▸ WORK INSTRUCTION
Range to reproduce from the entries below: the line with "Rule: a wafer's", the line with "L246.3 | can't be placed: 1 or 0 | 0", and every line in between. Give them exactly and give nothing else.

▸ DATA SECTION
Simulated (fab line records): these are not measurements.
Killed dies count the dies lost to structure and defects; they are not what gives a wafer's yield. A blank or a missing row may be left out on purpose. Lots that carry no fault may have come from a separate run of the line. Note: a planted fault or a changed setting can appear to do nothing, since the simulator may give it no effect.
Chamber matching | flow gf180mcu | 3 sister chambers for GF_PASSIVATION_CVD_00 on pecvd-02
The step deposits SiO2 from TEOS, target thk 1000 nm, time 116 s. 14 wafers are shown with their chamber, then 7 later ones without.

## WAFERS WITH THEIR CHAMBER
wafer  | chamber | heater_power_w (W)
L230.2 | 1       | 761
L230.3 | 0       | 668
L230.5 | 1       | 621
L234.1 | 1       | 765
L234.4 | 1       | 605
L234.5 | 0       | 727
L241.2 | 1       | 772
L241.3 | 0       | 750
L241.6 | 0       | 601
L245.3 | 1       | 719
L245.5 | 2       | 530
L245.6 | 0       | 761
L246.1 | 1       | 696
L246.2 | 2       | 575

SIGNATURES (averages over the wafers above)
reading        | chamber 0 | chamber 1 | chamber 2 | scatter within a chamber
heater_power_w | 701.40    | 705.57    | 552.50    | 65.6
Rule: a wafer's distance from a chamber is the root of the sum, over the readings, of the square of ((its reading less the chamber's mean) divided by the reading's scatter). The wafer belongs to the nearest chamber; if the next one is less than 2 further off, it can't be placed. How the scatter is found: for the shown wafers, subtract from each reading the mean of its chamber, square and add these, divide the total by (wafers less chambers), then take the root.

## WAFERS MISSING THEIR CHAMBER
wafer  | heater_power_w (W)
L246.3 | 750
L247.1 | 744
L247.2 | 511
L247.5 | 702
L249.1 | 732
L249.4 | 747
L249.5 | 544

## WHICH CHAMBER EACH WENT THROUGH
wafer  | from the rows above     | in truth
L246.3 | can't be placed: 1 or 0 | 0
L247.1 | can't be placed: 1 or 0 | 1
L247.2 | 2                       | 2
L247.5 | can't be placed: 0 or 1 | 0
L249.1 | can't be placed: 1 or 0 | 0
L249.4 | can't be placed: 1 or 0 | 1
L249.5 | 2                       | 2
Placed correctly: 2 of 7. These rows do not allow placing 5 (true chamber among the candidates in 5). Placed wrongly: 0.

▸ ANSWER AREA
Rule: a wafer's distance from a chamber is the root of the sum, over the readings, of the square of ((its reading less the chamber's mean) divided by the reading's scatter). The wafer belongs to the nearest chamber; if the next one is less than 2 further off, it can't be placed. How the scatter is found: for the shown wafers, subtract from each reading the mean of its chamber, square and add these, divide the total by (wafers less chambers), then take the root.

## WAFERS MISSING THEIR CHAMBER
wafer  | heater_power_w (W)
L246.3 | 750
L247.1 | 744
L247.2 | 511
L247.5 | 702
L249.1 | 732
L249.4 | 747
L249.5 | 544

## WHICH CHAMBER EACH WENT THROUGH
wafer  | from the rows above     | in truth
L246.3 | can't be placed: 1 or 0 | 0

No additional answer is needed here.